*The data*:
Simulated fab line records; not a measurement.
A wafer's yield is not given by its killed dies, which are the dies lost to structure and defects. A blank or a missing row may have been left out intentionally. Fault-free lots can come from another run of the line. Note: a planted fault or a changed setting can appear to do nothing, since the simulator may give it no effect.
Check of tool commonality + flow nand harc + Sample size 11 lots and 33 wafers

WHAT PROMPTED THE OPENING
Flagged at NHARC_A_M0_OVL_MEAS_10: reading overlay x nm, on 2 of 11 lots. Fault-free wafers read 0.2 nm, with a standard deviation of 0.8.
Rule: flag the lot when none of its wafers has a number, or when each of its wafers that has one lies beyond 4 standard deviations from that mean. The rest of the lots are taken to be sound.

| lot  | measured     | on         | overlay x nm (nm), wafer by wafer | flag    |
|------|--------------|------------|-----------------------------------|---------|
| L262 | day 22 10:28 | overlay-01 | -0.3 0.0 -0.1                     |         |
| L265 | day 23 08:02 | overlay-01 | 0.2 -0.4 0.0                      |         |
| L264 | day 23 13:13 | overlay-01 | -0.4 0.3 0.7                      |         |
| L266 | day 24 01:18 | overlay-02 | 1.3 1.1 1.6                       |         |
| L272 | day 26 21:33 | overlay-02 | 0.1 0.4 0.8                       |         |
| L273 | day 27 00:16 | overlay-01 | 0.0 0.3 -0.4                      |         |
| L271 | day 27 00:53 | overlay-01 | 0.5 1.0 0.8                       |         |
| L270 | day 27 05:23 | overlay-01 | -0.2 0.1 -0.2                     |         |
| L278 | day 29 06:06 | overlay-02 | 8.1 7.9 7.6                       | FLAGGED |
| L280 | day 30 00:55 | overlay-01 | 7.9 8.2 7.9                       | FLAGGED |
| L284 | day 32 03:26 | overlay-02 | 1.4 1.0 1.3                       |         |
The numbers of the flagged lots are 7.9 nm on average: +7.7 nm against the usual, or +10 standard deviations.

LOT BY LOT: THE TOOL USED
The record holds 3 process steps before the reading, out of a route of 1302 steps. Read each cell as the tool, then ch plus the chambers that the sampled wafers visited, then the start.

*Task item*: Reproduce, character for character, only the lines of the preceding data that start at the line with "A wafer's yield" and end at the line with "Flagged at NHARC_A_M0_OVL_MEAS_10: reading", both included.

*Answer area*:
A wafer's yield is not given by its killed dies, which are the dies lost to structure and defects. A blank or a missing row may have been left out intentionally. Fault-free lots can come from another run of the line. Note: a planted fault or a changed setting can appear to do nothing, since the simulator may give it no effect.
Check of tool commonality + flow nand harc + Sample size 11 lots and 33 wafers

WHAT PROMPTED THE OPENING
Flagged at NHARC_A_M0_OVL_MEAS_10: reading overlay x nm, on 2 of 11 lots. Fault-free wafers read 0.2 nm, with a standard deviation of 0.8.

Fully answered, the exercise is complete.